- [Exercise]: Please copy the entries below word for word.

- [Information supplied]:
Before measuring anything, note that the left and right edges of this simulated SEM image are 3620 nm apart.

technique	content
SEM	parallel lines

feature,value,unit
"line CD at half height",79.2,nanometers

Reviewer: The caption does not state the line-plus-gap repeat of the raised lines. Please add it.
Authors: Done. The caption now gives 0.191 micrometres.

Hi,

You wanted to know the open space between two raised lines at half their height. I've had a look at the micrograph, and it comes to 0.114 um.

- [Task answer]:
Before measuring anything, note that the left and right edges of this simulated SEM image are 3620 nm apart.

technique	content
SEM	parallel lines

feature,value,unit
"line CD at half height",79.2,nanometers

Reviewer: The caption does not state the line-plus-gap repeat of the raised lines. Please add it.
Authors: Done. The caption now gives 0.191 micrometres.

Hi,

You wanted to know the open space between two raised lines at half their height. I've had a look at the micrograph, and it comes to 0.114 um.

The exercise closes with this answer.